| RECORD EXTRACTS |
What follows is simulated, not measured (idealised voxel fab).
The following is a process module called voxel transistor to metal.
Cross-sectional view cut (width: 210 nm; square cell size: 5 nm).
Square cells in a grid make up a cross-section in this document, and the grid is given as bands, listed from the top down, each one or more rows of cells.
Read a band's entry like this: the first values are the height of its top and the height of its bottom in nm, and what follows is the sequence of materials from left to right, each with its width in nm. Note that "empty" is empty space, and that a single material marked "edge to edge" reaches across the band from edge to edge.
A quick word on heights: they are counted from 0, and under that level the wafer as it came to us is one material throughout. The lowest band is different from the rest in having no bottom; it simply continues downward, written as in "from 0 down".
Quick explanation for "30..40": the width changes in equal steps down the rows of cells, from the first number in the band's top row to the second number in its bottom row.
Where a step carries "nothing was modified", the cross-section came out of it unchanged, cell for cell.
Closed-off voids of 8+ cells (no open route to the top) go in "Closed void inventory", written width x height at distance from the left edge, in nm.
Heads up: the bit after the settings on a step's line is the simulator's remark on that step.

| WORK TASK |
From the very first line of the records down to the line with "Closed-off voids of", please write out each line exactly, including both ends and no other lines.

| EXERCISE ANSWER |
What follows is simulated, not measured (idealised voxel fab).
The following is a process module called voxel transistor to metal.
Cross-sectional view cut (width: 210 nm; square cell size: 5 nm).
Square cells in a grid make up a cross-section in this document, and the grid is given as bands, listed from the top down, each one or more rows of cells.
Read a band's entry like this: the first values are the height of its top and the height of its bottom in nm, and what follows is the sequence of materials from left to right, each with its width in nm. Note that "empty" is empty space, and that a single material marked "edge to edge" reaches across the band from edge to edge.
A quick word on heights: they are counted from 0, and under that level the wafer as it came to us is one material throughout. The lowest band is different from the rest in having no bottom; it simply continues downward, written as in "from 0 down".
Quick explanation for "30..40": the width changes in equal steps down the rows of cells, from the first number in the band's top row to the second number in its bottom row.
Where a step carries "nothing was modified", the cross-section came out of it unchanged, cell for cell.
Closed-off voids of 8+ cells (no open route to the top) go in "Closed void inventory", written width x height at distance from the left edge, in nm.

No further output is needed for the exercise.